Work item
In the data below, find the line that contains "Past the settings" and the line that contains "SiN | thk nm 5". Copy both, plus every line between them, exactly.

Material supplied
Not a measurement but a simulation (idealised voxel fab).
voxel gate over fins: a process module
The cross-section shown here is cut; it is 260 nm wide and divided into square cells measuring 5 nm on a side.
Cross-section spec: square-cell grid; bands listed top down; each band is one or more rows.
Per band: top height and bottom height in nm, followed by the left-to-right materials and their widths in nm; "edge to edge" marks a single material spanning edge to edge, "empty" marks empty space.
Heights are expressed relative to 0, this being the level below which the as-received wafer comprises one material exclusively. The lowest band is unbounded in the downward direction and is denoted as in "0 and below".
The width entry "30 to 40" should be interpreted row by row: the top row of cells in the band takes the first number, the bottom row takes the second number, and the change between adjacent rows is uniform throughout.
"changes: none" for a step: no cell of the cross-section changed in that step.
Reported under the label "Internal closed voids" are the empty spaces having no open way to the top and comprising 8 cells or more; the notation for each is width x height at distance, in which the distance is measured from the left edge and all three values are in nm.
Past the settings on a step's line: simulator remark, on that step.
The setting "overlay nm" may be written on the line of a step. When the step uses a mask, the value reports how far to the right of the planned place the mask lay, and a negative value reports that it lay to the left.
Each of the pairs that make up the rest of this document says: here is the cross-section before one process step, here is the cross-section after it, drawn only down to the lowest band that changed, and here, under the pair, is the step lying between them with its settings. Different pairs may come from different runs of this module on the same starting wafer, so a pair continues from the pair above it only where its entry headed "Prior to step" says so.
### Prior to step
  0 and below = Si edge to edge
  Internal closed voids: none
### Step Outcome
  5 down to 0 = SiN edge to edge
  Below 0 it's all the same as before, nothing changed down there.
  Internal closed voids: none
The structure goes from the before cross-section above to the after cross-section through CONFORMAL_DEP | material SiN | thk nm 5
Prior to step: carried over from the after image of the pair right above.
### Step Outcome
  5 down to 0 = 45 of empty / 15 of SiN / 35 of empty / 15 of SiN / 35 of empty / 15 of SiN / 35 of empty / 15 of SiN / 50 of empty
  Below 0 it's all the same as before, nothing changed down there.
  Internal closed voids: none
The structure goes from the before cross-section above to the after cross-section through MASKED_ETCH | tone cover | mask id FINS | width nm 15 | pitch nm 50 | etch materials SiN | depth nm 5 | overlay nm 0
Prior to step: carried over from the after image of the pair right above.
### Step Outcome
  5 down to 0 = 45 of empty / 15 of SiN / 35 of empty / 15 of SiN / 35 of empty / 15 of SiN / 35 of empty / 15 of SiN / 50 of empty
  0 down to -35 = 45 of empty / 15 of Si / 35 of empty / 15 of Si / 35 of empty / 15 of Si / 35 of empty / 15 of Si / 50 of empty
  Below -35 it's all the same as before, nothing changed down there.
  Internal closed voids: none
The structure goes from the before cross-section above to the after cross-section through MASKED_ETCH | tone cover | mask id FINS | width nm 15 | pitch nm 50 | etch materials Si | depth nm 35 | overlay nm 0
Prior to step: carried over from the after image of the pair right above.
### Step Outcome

Your solution
Past the settings on a step's line: simulator remark, on that step.
The setting "overlay nm" may be written on the line of a step. When the step uses a mask, the value reports how far to the right of the planned place the mask lay, and a negative value reports that it lay to the left.
Each of the pairs that make up the rest of this document says: here is the cross-section before one process step, here is the cross-section after it, drawn only down to the lowest band that changed, and here, under the pair, is the step lying between them with its settings. Different pairs may come from different runs of this module on the same starting wafer, so a pair continues from the pair above it only where its entry headed "Prior to step" says so.
### Prior to step
  0 and below = Si edge to edge
  Internal closed voids: none
### Step Outcome
  5 down to 0 = SiN edge to edge
  Below 0 it's all the same as before, nothing changed down there.
  Internal closed voids: none
The structure goes from the before cross-section above to the after cross-section through CONFORMAL_DEP | material SiN | thk nm 5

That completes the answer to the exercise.